[[ The data open ]]

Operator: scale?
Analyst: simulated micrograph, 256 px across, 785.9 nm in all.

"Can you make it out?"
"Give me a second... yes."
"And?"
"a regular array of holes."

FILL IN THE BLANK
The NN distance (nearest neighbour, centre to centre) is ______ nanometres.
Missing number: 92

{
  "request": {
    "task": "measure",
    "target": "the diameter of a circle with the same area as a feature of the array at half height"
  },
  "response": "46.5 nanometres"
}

[[ The data closed ]]

*Requirement*. This exercise calls for every record above to be written out again exactly.

*Written solution*.
Operator: scale?
Analyst: simulated micrograph, 256 px across, 785.9 nm in all.

"Can you make it out?"
"Give me a second... yes."
"And?"
"a regular array of holes."

FILL IN THE BLANK
The NN distance (nearest neighbour, centre to centre) is ______ nanometres.
Missing number: 92

{
  "request": {
    "task": "measure",
    "target": "the diameter of a circle with the same area as a feature of the array at half height"
  },
  "response": "46.5 nanometres"
}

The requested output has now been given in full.